++++++++++
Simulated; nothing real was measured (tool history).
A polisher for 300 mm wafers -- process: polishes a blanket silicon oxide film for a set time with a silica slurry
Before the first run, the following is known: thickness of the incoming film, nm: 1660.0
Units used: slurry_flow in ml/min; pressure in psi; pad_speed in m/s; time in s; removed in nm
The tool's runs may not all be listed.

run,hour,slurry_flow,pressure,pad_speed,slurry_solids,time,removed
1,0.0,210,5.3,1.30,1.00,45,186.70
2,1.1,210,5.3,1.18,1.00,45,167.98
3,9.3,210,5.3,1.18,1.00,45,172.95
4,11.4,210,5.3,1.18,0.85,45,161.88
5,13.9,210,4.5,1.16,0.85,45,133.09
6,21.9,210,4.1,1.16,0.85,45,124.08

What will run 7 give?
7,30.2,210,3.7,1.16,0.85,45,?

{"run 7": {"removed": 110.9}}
++++++++++

Restate the data above word for word, omitting nothing.

Simulated; nothing real was measured (tool history).
A polisher for 300 mm wafers -- process: polishes a blanket silicon oxide film for a set time with a silica slurry
Before the first run, the following is known: thickness of the incoming film, nm: 1660.0
Units used: slurry_flow in ml/min; pressure in psi; pad_speed in m/s; time in s; removed in nm
The tool's runs may not all be listed.

run,hour,slurry_flow,pressure,pad_speed,slurry_solids,time,removed
1,0.0,210,5.3,1.30,1.00,45,186.70
2,1.1,210,5.3,1.18,1.00,45,167.98
3,9.3,210,5.3,1.18,1.00,45,172.95
4,11.4,210,5.3,1.18,0.85,45,161.88
5,13.9,210,4.5,1.16,0.85,45,133.09
6,21.9,210,4.1,1.16,0.85,45,124.08

What will run 7 give?
7,30.2,210,3.7,1.16,0.85,45,?

{"run 7": {"removed": 110.9}}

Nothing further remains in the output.